= Assignment =
In the listing below, print exactly the lines between the line holding "Of 15 lots, 3" and the line holding "Rule: flag the", inclusive, and no more.

======== Given entries

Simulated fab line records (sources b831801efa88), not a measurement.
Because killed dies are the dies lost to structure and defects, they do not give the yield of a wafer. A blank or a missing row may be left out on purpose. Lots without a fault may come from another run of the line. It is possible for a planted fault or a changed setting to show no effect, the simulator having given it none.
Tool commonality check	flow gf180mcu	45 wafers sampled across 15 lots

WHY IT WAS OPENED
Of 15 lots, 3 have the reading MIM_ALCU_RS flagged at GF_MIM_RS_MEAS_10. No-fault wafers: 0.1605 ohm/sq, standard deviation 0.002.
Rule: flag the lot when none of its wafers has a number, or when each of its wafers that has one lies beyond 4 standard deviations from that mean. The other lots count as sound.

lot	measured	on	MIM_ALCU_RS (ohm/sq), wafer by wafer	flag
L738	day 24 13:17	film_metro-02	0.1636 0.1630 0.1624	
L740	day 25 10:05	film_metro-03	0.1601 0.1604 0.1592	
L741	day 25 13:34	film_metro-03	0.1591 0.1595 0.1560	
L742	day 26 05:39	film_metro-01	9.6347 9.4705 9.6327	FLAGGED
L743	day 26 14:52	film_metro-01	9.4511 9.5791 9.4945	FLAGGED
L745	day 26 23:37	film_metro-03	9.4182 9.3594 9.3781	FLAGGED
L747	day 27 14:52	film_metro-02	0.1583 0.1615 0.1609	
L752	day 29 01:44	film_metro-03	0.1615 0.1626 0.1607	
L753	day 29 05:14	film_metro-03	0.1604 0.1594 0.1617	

================

= Exercise result =
Of 15 lots, 3 have the reading MIM_ALCU_RS flagged at GF_MIM_RS_MEAS_10. No-fault wafers: 0.1605 ohm/sq, standard deviation 0.002.
Rule: flag the lot when none of its wafers has a number, or when each of its wafers that has one lies beyond 4 standard deviations from that mean. The other lots count as sound.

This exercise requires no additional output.